### Extracted data
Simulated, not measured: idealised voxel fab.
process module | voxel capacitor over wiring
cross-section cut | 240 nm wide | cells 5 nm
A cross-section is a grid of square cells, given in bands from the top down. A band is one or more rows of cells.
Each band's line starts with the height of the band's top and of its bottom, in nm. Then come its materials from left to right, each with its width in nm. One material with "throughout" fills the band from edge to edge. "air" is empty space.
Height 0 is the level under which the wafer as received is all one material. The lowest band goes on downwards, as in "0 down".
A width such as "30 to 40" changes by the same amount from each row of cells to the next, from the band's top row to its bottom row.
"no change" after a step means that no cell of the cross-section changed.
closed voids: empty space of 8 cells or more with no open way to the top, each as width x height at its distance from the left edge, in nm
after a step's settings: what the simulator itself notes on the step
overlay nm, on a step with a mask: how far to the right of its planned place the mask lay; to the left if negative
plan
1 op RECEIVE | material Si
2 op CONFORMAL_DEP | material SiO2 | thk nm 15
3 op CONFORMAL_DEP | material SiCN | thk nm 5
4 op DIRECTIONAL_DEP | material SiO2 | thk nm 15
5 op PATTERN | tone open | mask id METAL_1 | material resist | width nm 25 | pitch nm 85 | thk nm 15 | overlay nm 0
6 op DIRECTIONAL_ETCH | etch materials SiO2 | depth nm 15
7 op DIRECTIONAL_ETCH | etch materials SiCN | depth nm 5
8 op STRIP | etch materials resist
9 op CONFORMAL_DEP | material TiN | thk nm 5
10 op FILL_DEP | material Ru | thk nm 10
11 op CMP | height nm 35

### Required action
Every record, copied exactly, is the expected answer.

### Problem solution
Simulated, not measured: idealised voxel fab.
process module | voxel capacitor over wiring
cross-section cut | 240 nm wide | cells 5 nm
A cross-section is a grid of square cells, given in bands from the top down. A band is one or more rows of cells.
Each band's line starts with the height of the band's top and of its bottom, in nm. Then come its materials from left to right, each with its width in nm. One material with "throughout" fills the band from edge to edge. "air" is empty space.
Height 0 is the level under which the wafer as received is all one material. The lowest band goes on downwards, as in "0 down".
A width such as "30 to 40" changes by the same amount from each row of cells to the next, from the band's top row to its bottom row.
"no change" after a step means that no cell of the cross-section changed.
closed voids: empty space of 8 cells or more with no open way to the top, each as width x height at its distance from the left edge, in nm
after a step's settings: what the simulator itself notes on the step
overlay nm, on a step with a mask: how far to the right of its planned place the mask lay; to the left if negative
plan
1 op RECEIVE | material Si
2 op CONFORMAL_DEP | material SiO2 | thk nm 15
3 op CONFORMAL_DEP | material SiCN | thk nm 5
4 op DIRECTIONAL_DEP | material SiO2 | thk nm 15
5 op PATTERN | tone open | mask id METAL_1 | material resist | width nm 25 | pitch nm 85 | thk nm 15 | overlay nm 0
6 op DIRECTIONAL_ETCH | etch materials SiO2 | depth nm 15
7 op DIRECTIONAL_ETCH | etch materials SiCN | depth nm 5
8 op STRIP | etch materials resist
9 op CONFORMAL_DEP | material TiN | thk nm 5
10 op FILL_DEP | material Ru | thk nm 10
11 op CMP | height nm 35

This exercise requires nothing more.